[[ RECORD EXTRACTS open ]]

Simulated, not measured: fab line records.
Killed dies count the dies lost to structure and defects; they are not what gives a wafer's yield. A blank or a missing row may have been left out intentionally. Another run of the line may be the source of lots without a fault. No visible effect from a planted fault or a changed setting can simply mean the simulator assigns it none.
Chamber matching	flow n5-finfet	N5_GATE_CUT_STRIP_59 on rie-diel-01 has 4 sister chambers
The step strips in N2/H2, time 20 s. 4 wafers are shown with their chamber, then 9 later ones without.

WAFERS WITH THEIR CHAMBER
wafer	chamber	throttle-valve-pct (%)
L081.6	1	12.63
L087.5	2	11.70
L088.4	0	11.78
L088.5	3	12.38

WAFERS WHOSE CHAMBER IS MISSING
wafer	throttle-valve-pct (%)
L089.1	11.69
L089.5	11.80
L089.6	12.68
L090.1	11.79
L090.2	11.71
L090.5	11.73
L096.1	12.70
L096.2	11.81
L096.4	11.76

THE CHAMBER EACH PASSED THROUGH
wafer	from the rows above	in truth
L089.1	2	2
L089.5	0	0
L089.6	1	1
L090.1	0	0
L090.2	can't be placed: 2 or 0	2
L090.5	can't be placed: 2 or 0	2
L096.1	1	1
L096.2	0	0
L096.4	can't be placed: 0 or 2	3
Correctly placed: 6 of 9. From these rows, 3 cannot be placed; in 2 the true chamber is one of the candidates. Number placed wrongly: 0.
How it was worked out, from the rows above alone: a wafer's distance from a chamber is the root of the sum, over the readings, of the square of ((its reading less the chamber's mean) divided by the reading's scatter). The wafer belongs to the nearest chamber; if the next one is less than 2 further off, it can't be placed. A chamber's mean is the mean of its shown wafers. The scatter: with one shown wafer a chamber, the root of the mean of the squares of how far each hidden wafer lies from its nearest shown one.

[[ RECORD EXTRACTS closed ]]

- _WORK ITEM_: From the first line of the listing above through the line that contains "4 sister chambers", set down each line without alteration, and nothing else.

- _EXERCISE SOLUTION_:
Simulated, not measured: fab line records.
Killed dies count the dies lost to structure and defects; they are not what gives a wafer's yield. A blank or a missing row may have been left out intentionally. Another run of the line may be the source of lots without a fault. No visible effect from a planted fault or a changed setting can simply mean the simulator assigns it none.
Chamber matching	flow n5-finfet	N5_GATE_CUT_STRIP_59 on rie-diel-01 has 4 sister chambers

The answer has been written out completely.